Segment Start: Dataset records

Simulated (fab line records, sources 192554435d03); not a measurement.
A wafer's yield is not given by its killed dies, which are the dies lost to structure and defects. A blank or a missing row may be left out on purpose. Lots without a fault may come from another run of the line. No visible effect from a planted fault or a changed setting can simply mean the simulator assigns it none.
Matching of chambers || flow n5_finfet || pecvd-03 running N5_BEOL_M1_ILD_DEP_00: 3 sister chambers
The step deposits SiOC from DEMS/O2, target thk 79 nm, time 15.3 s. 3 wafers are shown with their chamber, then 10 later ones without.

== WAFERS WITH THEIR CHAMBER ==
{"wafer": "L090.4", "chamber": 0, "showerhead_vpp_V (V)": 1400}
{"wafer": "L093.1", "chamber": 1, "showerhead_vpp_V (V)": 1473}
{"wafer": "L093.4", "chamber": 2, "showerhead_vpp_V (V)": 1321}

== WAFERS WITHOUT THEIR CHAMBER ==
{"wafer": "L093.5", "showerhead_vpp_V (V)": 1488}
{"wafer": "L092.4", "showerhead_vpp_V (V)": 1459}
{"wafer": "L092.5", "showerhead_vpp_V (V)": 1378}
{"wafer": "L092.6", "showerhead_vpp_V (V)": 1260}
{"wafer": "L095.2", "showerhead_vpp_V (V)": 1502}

Segment End: Dataset records

Repeat the listing in full so that each line matches exactly.

Problem solution:
Simulated (fab line records, sources 192554435d03); not a measurement.
A wafer's yield is not given by its killed dies, which are the dies lost to structure and defects. A blank or a missing row may be left out on purpose. Lots without a fault may come from another run of the line. No visible effect from a planted fault or a changed setting can simply mean the simulator assigns it none.
Matching of chambers || flow n5_finfet || pecvd-03 running N5_BEOL_M1_ILD_DEP_00: 3 sister chambers
The step deposits SiOC from DEMS/O2, target thk 79 nm, time 15.3 s. 3 wafers are shown with their chamber, then 10 later ones without.

== WAFERS WITH THEIR CHAMBER ==
{"wafer": "L090.4", "chamber": 0, "showerhead_vpp_V (V)": 1400}
{"wafer": "L093.1", "chamber": 1, "showerhead_vpp_V (V)": 1473}
{"wafer": "L093.4", "chamber": 2, "showerhead_vpp_V (V)": 1321}

== WAFERS WITHOUT THEIR CHAMBER ==
{"wafer": "L093.5", "showerhead_vpp_V (V)": 1488}
{"wafer": "L092.4", "showerhead_vpp_V (V)": 1459}
{"wafer": "L092.5", "showerhead_vpp_V (V)": 1378}
{"wafer": "L092.6", "showerhead_vpp_V (V)": 1260}
{"wafer": "L095.2", "showerhead_vpp_V (V)": 1502}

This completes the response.